--- Work item ---
Beginning with the first line of the material, set down each line exactly as written, up to and including the line with "3. Determine the".

══ Data ══
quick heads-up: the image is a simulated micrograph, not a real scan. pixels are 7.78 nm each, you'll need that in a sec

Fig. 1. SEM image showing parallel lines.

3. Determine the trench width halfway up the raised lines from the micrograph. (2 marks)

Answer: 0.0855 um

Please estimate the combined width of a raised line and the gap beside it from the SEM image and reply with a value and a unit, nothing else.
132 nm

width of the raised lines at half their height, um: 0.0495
═══

--- Expected answer ---
quick heads-up: the image is a simulated micrograph, not a real scan. pixels are 7.78 nm each, you'll need that in a sec

Fig. 1. SEM image showing parallel lines.

3. Determine the trench width halfway up the raised lines from the micrograph. (2 marks)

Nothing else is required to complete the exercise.